### RECORD EXCERPTS
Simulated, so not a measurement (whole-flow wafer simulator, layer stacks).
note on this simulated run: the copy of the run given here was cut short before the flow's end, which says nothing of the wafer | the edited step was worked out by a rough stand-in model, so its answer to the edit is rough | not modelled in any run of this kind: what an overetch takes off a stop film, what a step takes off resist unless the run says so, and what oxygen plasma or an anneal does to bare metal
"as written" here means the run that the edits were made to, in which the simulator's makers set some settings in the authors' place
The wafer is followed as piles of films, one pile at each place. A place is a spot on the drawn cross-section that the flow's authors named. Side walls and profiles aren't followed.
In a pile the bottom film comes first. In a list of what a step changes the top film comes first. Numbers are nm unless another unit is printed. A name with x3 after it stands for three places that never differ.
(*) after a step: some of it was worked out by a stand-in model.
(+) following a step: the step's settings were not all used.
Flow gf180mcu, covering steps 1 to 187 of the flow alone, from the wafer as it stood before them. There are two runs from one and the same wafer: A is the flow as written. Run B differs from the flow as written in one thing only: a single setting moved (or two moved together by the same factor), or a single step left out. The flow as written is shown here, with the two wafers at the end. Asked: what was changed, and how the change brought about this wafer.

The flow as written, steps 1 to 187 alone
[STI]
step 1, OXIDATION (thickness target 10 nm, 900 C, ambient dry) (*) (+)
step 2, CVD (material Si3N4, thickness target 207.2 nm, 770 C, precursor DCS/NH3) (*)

### ACTION ITEM
Print the records above once again, exactly as written.

### RESPONSE AREA
Simulated, so not a measurement (whole-flow wafer simulator, layer stacks).
note on this simulated run: the copy of the run given here was cut short before the flow's end, which says nothing of the wafer | the edited step was worked out by a rough stand-in model, so its answer to the edit is rough | not modelled in any run of this kind: what an overetch takes off a stop film, what a step takes off resist unless the run says so, and what oxygen plasma or an anneal does to bare metal
"as written" here means the run that the edits were made to, in which the simulator's makers set some settings in the authors' place
The wafer is followed as piles of films, one pile at each place. A place is a spot on the drawn cross-section that the flow's authors named. Side walls and profiles aren't followed.
In a pile the bottom film comes first. In a list of what a step changes the top film comes first. Numbers are nm unless another unit is printed. A name with x3 after it stands for three places that never differ.
(*) after a step: some of it was worked out by a stand-in model.
(+) following a step: the step's settings were not all used.
Flow gf180mcu, covering steps 1 to 187 of the flow alone, from the wafer as it stood before them. There are two runs from one and the same wafer: A is the flow as written. Run B differs from the flow as written in one thing only: a single setting moved (or two moved together by the same factor), or a single step left out. The flow as written is shown here, with the two wafers at the end. Asked: what was changed, and how the change brought about this wafer.

The flow as written, steps 1 to 187 alone
[STI]
step 1, OXIDATION (thickness target 10 nm, 900 C, ambient dry) (*) (+)
step 2, CVD (material Si3N4, thickness target 207.2 nm, 770 C, precursor DCS/NH3) (*)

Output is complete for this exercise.